Available data:

::::::::::

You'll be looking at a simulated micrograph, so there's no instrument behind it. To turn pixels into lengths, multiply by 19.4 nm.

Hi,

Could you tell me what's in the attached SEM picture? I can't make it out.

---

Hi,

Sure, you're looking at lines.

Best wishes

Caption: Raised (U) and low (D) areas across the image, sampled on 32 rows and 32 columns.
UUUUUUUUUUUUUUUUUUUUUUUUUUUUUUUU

::::::::::

Action item: Once more, write out the entries exactly as they were written.

Answer space:
You'll be looking at a simulated micrograph, so there's no instrument behind it. To turn pixels into lengths, multiply by 19.4 nm.

Hi,

Could you tell me what's in the attached SEM picture? I can't make it out.

---

Hi,

Sure, you're looking at lines.

Best wishes

Caption: Raised (U) and low (D) areas across the image, sampled on 32 rows and 32 columns.
UUUUUUUUUUUUUUUUUUUUUUUUUUUUUUUU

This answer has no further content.